□ □ □ □

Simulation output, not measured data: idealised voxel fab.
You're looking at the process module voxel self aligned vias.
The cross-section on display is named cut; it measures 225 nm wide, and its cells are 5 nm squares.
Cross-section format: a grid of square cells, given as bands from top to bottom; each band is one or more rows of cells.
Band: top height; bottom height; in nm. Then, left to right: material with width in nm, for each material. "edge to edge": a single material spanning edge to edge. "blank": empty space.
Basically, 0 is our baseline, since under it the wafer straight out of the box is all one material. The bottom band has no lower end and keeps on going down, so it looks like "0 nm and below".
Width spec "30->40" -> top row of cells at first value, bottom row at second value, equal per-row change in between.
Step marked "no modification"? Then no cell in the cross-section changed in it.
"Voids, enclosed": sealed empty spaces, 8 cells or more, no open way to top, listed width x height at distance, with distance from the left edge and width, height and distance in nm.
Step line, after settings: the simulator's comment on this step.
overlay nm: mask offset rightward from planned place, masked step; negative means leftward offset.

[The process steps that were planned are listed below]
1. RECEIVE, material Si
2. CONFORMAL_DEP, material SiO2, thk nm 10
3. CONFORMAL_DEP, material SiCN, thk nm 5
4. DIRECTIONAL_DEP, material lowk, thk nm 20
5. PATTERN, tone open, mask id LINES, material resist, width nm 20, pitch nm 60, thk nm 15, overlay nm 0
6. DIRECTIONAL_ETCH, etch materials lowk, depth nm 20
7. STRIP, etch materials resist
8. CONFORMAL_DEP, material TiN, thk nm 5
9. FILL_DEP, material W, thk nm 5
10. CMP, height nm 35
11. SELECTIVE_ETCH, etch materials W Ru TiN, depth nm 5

□ □ □ □

Copy out the records in full, matching every line character for character.

Your solution ▸
Simulation output, not measured data: idealised voxel fab.
You're looking at the process module voxel self aligned vias.
The cross-section on display is named cut; it measures 225 nm wide, and its cells are 5 nm squares.
Cross-section format: a grid of square cells, given as bands from top to bottom; each band is one or more rows of cells.
Band: top height; bottom height; in nm. Then, left to right: material with width in nm, for each material. "edge to edge": a single material spanning edge to edge. "blank": empty space.
Basically, 0 is our baseline, since under it the wafer straight out of the box is all one material. The bottom band has no lower end and keeps on going down, so it looks like "0 nm and below".
Width spec "30->40" -> top row of cells at first value, bottom row at second value, equal per-row change in between.
Step marked "no modification"? Then no cell in the cross-section changed in it.
"Voids, enclosed": sealed empty spaces, 8 cells or more, no open way to top, listed width x height at distance, with distance from the left edge and width, height and distance in nm.
Step line, after settings: the simulator's comment on this step.
overlay nm: mask offset rightward from planned place, masked step; negative means leftward offset.

[The process steps that were planned are listed below]
1. RECEIVE, material Si
2. CONFORMAL_DEP, material SiO2, thk nm 10
3. CONFORMAL_DEP, material SiCN, thk nm 5
4. DIRECTIONAL_DEP, material lowk, thk nm 20
5. PATTERN, tone open, mask id LINES, material resist, width nm 20, pitch nm 60, thk nm 15, overlay nm 0
6. DIRECTIONAL_ETCH, etch materials lowk, depth nm 20
7. STRIP, etch materials resist
8. CONFORMAL_DEP, material TiN, thk nm 5
9. FILL_DEP, material W, thk nm 5
10. CMP, height nm 35
11. SELECTIVE_ETCH, etch materials W Ru TiN, depth nm 5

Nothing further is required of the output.